[Provided material]
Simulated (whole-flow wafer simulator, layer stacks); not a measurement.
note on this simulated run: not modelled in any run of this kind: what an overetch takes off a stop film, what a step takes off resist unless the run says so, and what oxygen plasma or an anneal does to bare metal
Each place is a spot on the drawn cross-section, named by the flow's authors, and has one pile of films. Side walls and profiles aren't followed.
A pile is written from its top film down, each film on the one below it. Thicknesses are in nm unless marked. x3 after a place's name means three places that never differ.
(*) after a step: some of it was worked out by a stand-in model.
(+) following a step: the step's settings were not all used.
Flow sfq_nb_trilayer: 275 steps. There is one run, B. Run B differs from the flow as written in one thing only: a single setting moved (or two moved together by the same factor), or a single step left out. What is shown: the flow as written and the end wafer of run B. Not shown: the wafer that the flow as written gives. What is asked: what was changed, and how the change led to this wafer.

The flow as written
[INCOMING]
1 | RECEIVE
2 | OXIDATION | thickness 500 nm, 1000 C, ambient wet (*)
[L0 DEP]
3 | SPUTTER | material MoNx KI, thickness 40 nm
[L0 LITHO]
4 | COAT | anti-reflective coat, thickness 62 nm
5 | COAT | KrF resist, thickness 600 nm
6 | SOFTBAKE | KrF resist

[Assigned task]
Your response should be the lines above from the first to the one containing "5 | COAT | KrF resist, thickness 600 nm", inclusive, each given exactly.

[Expected answer]
Simulated (whole-flow wafer simulator, layer stacks); not a measurement.
note on this simulated run: not modelled in any run of this kind: what an overetch takes off a stop film, what a step takes off resist unless the run says so, and what oxygen plasma or an anneal does to bare metal
Each place is a spot on the drawn cross-section, named by the flow's authors, and has one pile of films. Side walls and profiles aren't followed.
A pile is written from its top film down, each film on the one below it. Thicknesses are in nm unless marked. x3 after a place's name means three places that never differ.
(*) after a step: some of it was worked out by a stand-in model.
(+) following a step: the step's settings were not all used.
Flow sfq_nb_trilayer: 275 steps. There is one run, B. Run B differs from the flow as written in one thing only: a single setting moved (or two moved together by the same factor), or a single step left out. What is shown: the flow as written and the end wafer of run B. Not shown: the wafer that the flow as written gives. What is asked: what was changed, and how the change led to this wafer.

The flow as written
[INCOMING]
1 | RECEIVE
2 | OXIDATION | thickness 500 nm, 1000 C, ambient wet (*)
[L0 DEP]
3 | SPUTTER | material MoNx KI, thickness 40 nm
[L0 LITHO]
4 | COAT | anti-reflective coat, thickness 62 nm
5 | COAT | KrF resist, thickness 600 nm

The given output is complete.